## Requirement
Copy the lines of the entries exactly, from the opening one to the one holding "lots untouched by", and leave out everything after.

━━━ Dataset entries

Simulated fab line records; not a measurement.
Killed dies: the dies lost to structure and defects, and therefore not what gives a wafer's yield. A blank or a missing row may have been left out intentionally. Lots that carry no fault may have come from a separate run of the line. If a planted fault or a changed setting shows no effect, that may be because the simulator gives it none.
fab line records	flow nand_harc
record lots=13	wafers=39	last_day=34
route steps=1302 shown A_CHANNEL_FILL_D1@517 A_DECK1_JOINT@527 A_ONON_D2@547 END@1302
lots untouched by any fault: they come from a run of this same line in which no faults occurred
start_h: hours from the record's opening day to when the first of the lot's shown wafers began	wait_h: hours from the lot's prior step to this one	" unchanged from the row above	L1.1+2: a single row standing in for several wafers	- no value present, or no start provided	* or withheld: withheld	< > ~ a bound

━━━━━━

## Result
Simulated fab line records; not a measurement.
Killed dies: the dies lost to structure and defects, and therefore not what gives a wafer's yield. A blank or a missing row may have been left out intentionally. Lots that carry no fault may have come from a separate run of the line. If a planted fault or a changed setting shows no effect, that may be because the simulator gives it none.
fab line records	flow nand_harc
record lots=13	wafers=39	last_day=34
route steps=1302 shown A_CHANNEL_FILL_D1@517 A_DECK1_JOINT@527 A_ONON_D2@547 END@1302
lots untouched by any fault: they come from a run of this same line in which no faults occurred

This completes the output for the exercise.